[GIVEN ENTRIES]
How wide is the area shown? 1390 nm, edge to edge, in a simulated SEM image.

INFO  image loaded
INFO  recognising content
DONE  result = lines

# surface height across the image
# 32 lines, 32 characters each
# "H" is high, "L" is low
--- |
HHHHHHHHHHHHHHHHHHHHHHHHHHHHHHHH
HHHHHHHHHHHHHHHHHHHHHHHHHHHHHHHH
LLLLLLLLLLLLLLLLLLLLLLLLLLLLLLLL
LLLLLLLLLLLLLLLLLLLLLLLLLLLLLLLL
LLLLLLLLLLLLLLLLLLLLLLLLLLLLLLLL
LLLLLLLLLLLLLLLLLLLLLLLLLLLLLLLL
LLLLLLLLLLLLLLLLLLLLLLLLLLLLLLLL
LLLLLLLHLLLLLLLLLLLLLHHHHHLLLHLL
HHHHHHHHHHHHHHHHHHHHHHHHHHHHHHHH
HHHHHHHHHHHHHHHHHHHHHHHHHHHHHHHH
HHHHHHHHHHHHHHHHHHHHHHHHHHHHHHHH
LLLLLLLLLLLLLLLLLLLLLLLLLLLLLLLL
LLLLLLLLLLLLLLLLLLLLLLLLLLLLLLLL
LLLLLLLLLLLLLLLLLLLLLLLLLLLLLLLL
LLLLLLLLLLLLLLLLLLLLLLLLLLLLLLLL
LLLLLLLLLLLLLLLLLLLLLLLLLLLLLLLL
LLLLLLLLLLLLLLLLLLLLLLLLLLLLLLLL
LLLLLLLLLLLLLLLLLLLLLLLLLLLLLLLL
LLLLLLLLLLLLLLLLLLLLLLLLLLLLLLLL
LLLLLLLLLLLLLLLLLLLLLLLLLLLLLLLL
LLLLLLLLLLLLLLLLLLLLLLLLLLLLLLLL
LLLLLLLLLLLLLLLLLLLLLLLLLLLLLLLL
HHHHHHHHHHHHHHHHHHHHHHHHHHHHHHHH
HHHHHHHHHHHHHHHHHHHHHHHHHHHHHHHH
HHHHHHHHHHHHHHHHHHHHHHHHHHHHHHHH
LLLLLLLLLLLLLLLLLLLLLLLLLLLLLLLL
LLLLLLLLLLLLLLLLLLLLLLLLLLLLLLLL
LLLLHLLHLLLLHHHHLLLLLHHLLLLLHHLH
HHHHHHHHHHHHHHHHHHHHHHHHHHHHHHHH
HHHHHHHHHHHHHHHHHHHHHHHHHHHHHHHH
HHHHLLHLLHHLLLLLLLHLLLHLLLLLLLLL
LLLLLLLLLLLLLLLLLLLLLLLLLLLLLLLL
[/GIVEN ENTRIES]

→ ACTIVITY:
Repeat the material exactly. Begin with its first line and end with the line that has "HHHHLLHLLHHLLLLLLLHLLLHLLLLLLLLL".

→ EXPECTED ANSWER:
How wide is the area shown? 1390 nm, edge to edge, in a simulated SEM image.

INFO  image loaded
INFO  recognising content
DONE  result = lines

# surface height across the image
# 32 lines, 32 characters each
# "H" is high, "L" is low
--- |
HHHHHHHHHHHHHHHHHHHHHHHHHHHHHHHH
HHHHHHHHHHHHHHHHHHHHHHHHHHHHHHHH
LLLLLLLLLLLLLLLLLLLLLLLLLLLLLLLL
LLLLLLLLLLLLLLLLLLLLLLLLLLLLLLLL
LLLLLLLLLLLLLLLLLLLLLLLLLLLLLLLL
LLLLLLLLLLLLLLLLLLLLLLLLLLLLLLLL
LLLLLLLLLLLLLLLLLLLLLLLLLLLLLLLL
LLLLLLLHLLLLLLLLLLLLLHHHHHLLLHLL
HHHHHHHHHHHHHHHHHHHHHHHHHHHHHHHH
HHHHHHHHHHHHHHHHHHHHHHHHHHHHHHHH
HHHHHHHHHHHHHHHHHHHHHHHHHHHHHHHH
LLLLLLLLLLLLLLLLLLLLLLLLLLLLLLLL
LLLLLLLLLLLLLLLLLLLLLLLLLLLLLLLL
LLLLLLLLLLLLLLLLLLLLLLLLLLLLLLLL
LLLLLLLLLLLLLLLLLLLLLLLLLLLLLLLL
LLLLLLLLLLLLLLLLLLLLLLLLLLLLLLLL
LLLLLLLLLLLLLLLLLLLLLLLLLLLLLLLL
LLLLLLLLLLLLLLLLLLLLLLLLLLLLLLLL
LLLLLLLLLLLLLLLLLLLLLLLLLLLLLLLL
LLLLLLLLLLLLLLLLLLLLLLLLLLLLLLLL
LLLLLLLLLLLLLLLLLLLLLLLLLLLLLLLL
LLLLLLLLLLLLLLLLLLLLLLLLLLLLLLLL
HHHHHHHHHHHHHHHHHHHHHHHHHHHHHHHH
HHHHHHHHHHHHHHHHHHHHHHHHHHHHHHHH
HHHHHHHHHHHHHHHHHHHHHHHHHHHHHHHH
LLLLLLLLLLLLLLLLLLLLLLLLLLLLLLLL
LLLLLLLLLLLLLLLLLLLLLLLLLLLLLLLL
LLLLHLLHLLLLHHHHLLLLLHHLLLLLHHLH
HHHHHHHHHHHHHHHHHHHHHHHHHHHHHHHH
HHHHHHHHHHHHHHHHHHHHHHHHHHHHHHHH
HHHHLLHLLHHLLLLLLLHLLLHLLLLLLLLL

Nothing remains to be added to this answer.